━━━ PROVIDED INFORMATION ━━━
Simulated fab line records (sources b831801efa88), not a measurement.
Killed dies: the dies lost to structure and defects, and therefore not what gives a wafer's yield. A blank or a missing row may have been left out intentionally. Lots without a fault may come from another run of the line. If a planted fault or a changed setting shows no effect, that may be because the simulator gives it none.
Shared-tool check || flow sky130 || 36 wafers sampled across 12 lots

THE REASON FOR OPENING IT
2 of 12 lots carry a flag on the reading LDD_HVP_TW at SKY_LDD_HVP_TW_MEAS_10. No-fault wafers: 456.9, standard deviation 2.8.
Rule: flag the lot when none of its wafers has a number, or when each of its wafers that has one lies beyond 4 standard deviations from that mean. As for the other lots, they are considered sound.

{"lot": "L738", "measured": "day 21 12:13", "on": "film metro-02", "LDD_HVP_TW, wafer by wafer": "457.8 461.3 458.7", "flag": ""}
━━━

• _WORK REQUEST_: Looking at the entries above, can you reproduce exactly the lines from the one that holds "THE REASON FOR OPENING IT" through the one that holds "Rule: flag the", and only those?

• _TASK RESULT_:
THE REASON FOR OPENING IT
2 of 12 lots carry a flag on the reading LDD_HVP_TW at SKY_LDD_HVP_TW_MEAS_10. No-fault wafers: 456.9, standard deviation 2.8.
Rule: flag the lot when none of its wafers has a number, or when each of its wafers that has one lies beyond 4 standard deviations from that mean. As for the other lots, they are considered sound.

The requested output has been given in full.